-- EXTRACTED ENTRIES --
● ● ● ● ● ● ●

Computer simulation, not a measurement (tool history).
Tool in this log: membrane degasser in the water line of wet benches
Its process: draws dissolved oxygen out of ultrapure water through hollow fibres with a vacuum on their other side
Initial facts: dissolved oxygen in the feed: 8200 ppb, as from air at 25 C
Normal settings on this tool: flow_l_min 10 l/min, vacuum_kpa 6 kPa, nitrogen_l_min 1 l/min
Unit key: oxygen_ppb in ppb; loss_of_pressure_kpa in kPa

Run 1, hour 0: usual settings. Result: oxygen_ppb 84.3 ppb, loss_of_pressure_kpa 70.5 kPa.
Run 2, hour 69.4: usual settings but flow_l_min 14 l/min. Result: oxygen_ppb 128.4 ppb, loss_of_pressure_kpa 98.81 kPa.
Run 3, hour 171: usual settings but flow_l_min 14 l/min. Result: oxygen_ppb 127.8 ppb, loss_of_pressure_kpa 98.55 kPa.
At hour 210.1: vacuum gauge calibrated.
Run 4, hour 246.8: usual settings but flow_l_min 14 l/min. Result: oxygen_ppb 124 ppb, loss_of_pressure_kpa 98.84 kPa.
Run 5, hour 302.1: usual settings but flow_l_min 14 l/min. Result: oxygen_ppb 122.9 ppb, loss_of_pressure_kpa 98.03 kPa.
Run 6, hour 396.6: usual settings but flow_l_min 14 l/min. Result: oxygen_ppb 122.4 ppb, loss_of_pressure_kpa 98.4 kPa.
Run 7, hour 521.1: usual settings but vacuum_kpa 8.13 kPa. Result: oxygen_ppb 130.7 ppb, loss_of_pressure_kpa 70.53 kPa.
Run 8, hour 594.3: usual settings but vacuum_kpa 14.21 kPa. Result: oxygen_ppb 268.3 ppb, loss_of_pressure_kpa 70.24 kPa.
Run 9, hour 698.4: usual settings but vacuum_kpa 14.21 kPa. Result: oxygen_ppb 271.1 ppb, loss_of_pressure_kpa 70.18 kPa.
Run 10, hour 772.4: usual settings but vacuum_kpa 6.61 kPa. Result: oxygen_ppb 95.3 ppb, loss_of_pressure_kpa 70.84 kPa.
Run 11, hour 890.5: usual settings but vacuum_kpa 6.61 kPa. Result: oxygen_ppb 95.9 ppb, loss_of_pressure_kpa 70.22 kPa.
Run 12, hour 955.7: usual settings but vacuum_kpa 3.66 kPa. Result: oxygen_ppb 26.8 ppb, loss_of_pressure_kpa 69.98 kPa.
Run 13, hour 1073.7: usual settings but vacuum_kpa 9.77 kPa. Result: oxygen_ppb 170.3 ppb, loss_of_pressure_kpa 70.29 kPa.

● ● ● ● ● ● ●

-- REQUIRED ACTION --
Copy the records above faithfully. Begin at their first line, end at the line containing "Unit key: oxygen_ppb", and include nothing else.

-- WRITTEN RESPONSE --
Computer simulation, not a measurement (tool history).
Tool in this log: membrane degasser in the water line of wet benches
Its process: draws dissolved oxygen out of ultrapure water through hollow fibres with a vacuum on their other side
Initial facts: dissolved oxygen in the feed: 8200 ppb, as from air at 25 C
Normal settings on this tool: flow_l_min 10 l/min, vacuum_kpa 6 kPa, nitrogen_l_min 1 l/min
Unit key: oxygen_ppb in ppb; loss_of_pressure_kpa in kPa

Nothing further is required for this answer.